BEGIN Data under study
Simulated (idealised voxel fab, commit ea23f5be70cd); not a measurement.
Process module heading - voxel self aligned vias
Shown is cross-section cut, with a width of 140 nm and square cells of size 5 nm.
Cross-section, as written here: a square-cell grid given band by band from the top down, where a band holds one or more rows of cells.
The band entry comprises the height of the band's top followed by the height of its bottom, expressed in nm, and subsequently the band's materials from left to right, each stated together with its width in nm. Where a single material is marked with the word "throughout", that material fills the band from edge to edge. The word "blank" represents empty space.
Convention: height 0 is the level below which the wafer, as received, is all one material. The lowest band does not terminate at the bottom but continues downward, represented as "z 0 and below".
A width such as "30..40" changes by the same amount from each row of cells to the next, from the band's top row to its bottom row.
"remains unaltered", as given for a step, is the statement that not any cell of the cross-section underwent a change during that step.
END Data under study

[Requirement] Find the line with "Shown is cross-section" in the material above. Reproduce it and each line after it up to and including the line with "A width such".

[Expected answer]
Shown is cross-section cut, with a width of 140 nm and square cells of size 5 nm.
Cross-section, as written here: a square-cell grid given band by band from the top down, where a band holds one or more rows of cells.
The band entry comprises the height of the band's top followed by the height of its bottom, expressed in nm, and subsequently the band's materials from left to right, each stated together with its width in nm. Where a single material is marked with the word "throughout", that material fills the band from edge to edge. The word "blank" represents empty space.
Convention: height 0 is the level below which the wafer, as received, is all one material. The lowest band does not terminate at the bottom but continues downward, represented as "z 0 and below".
A width such as "30..40" changes by the same amount from each row of cells to the next, from the band's top row to its bottom row.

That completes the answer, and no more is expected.